Work instruction - In this exercise, each record below is to be written out again exactly.

################

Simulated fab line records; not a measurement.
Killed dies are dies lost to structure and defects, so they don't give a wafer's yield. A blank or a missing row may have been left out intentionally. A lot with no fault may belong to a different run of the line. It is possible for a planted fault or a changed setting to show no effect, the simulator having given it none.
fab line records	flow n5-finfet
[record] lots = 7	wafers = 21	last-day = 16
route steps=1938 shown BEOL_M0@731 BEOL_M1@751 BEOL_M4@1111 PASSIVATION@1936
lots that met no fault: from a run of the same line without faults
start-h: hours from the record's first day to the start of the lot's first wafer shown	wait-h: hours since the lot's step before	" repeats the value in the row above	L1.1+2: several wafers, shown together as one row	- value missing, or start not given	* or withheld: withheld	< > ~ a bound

################

Written answer -
Simulated fab line records; not a measurement.
Killed dies are dies lost to structure and defects, so they don't give a wafer's yield. A blank or a missing row may have been left out intentionally. A lot with no fault may belong to a different run of the line. It is possible for a planted fault or a changed setting to show no effect, the simulator having given it none.
fab line records	flow n5-finfet
[record] lots = 7	wafers = 21	last-day = 16
route steps=1938 shown BEOL_M0@731 BEOL_M1@751 BEOL_M4@1111 PASSIVATION@1936
lots that met no fault: from a run of the same line without faults
start-h: hours from the record's first day to the start of the lot's first wafer shown	wait-h: hours since the lot's step before	" repeats the value in the row above	L1.1+2: several wafers, shown together as one row	- value missing, or start not given	* or withheld: withheld	< > ~ a bound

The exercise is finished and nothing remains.